▸ WORK TASK
Repeat, please, only the lines from the top of the data down to the line with "sem_image;line-to-line clearance at"; include both of those lines.

══ GIVEN DATA

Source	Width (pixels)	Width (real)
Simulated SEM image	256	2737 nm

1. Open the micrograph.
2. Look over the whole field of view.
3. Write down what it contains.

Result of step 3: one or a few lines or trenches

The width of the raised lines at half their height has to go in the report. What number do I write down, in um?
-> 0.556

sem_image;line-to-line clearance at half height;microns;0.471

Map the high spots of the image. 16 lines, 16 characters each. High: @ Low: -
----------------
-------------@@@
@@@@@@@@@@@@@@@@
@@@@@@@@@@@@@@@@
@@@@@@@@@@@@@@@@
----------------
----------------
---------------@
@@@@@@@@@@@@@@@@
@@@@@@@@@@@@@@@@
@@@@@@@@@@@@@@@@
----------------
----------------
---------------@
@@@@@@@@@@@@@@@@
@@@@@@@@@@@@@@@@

════

▸ ANSWER AREA
Source	Width (pixels)	Width (real)
Simulated SEM image	256	2737 nm

1. Open the micrograph.
2. Look over the whole field of view.
3. Write down what it contains.

Result of step 3: one or a few lines or trenches

The width of the raised lines at half their height has to go in the report. What number do I write down, in um?
-> 0.556

sem_image;line-to-line clearance at half height;microns;0.471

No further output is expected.